**DATA EXTRACT**
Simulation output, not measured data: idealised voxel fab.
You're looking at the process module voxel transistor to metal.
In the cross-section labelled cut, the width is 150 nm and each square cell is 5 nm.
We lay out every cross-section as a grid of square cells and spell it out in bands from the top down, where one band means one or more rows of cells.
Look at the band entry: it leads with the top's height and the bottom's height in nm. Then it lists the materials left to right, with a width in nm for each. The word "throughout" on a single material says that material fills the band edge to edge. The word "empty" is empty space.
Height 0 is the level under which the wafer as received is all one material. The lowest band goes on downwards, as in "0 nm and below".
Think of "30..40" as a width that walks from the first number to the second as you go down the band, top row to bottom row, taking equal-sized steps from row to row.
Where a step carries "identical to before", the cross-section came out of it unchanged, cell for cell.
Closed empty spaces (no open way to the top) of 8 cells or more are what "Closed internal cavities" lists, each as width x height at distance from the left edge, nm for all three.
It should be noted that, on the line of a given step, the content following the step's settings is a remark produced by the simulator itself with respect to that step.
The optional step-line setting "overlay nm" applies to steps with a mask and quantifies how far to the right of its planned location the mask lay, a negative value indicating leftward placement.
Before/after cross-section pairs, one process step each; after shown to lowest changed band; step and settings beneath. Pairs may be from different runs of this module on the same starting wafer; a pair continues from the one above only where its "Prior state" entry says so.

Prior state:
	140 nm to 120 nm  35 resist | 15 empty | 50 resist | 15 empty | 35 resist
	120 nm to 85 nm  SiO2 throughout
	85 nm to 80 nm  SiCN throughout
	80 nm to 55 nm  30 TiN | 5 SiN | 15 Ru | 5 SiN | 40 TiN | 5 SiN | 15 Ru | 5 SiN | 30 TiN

**REQUIREMENT**
Among the entries above, the lines between the ones containing "Before/after cross-section pairs, one" and "85 nm to 80", inclusive, are to be transcribed exactly. No other line is to be given.

**RESPONSE**
Before/after cross-section pairs, one process step each; after shown to lowest changed band; step and settings beneath. Pairs may be from different runs of this module on the same starting wafer; a pair continues from the one above only where its "Prior state" entry says so.

Prior state:
	140 nm to 120 nm  35 resist | 15 empty | 50 resist | 15 empty | 35 resist
	120 nm to 85 nm  SiO2 throughout
	85 nm to 80 nm  SiCN throughout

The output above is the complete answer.